SOURCE DATA ::
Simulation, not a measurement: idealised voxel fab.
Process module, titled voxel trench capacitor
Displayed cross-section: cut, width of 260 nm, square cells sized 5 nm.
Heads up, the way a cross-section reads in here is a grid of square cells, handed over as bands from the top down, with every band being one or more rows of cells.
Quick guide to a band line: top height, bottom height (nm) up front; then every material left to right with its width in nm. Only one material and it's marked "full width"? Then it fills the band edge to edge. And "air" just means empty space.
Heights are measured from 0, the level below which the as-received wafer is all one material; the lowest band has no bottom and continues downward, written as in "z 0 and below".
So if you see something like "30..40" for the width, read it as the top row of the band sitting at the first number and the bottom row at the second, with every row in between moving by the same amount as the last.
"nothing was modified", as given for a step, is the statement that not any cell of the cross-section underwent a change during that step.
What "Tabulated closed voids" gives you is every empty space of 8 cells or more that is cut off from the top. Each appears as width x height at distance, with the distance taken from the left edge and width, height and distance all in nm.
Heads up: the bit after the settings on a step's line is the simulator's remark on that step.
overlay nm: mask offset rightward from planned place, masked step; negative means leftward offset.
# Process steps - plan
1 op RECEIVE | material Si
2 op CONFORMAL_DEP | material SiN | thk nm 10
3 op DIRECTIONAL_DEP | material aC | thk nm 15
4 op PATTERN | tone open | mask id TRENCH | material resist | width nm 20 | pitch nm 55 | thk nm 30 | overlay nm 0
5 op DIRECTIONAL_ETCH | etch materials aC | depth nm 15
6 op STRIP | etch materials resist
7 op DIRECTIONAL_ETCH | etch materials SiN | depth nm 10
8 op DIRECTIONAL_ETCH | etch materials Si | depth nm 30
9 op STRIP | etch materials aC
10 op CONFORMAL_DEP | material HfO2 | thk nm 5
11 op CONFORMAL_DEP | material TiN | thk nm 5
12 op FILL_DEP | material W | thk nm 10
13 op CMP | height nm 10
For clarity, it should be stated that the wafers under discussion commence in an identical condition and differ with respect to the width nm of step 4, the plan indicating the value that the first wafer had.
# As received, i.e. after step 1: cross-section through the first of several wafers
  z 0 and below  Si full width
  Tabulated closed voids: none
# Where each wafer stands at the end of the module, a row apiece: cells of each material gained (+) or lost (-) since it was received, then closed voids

ASSIGNED TASK ::
From the top of the listing above, restate each line word for word up to and including the line with "4 op PATTERN"; add nothing else.

WORKED SOLUTION ::
Simulation, not a measurement: idealised voxel fab.
Process module, titled voxel trench capacitor
Displayed cross-section: cut, width of 260 nm, square cells sized 5 nm.
Heads up, the way a cross-section reads in here is a grid of square cells, handed over as bands from the top down, with every band being one or more rows of cells.
Quick guide to a band line: top height, bottom height (nm) up front; then every material left to right with its width in nm. Only one material and it's marked "full width"? Then it fills the band edge to edge. And "air" just means empty space.
Heights are measured from 0, the level below which the as-received wafer is all one material; the lowest band has no bottom and continues downward, written as in "z 0 and below".
So if you see something like "30..40" for the width, read it as the top row of the band sitting at the first number and the bottom row at the second, with every row in between moving by the same amount as the last.
"nothing was modified", as given for a step, is the statement that not any cell of the cross-section underwent a change during that step.
What "Tabulated closed voids" gives you is every empty space of 8 cells or more that is cut off from the top. Each appears as width x height at distance, with the distance taken from the left edge and width, height and distance all in nm.
Heads up: the bit after the settings on a step's line is the simulator's remark on that step.
overlay nm: mask offset rightward from planned place, masked step; negative means leftward offset.
# Process steps - plan
1 op RECEIVE | material Si
2 op CONFORMAL_DEP | material SiN | thk nm 10
3 op DIRECTIONAL_DEP | material aC | thk nm 15
4 op PATTERN | tone open | mask id TRENCH | material resist | width nm 20 | pitch nm 55 | thk nm 30 | overlay nm 0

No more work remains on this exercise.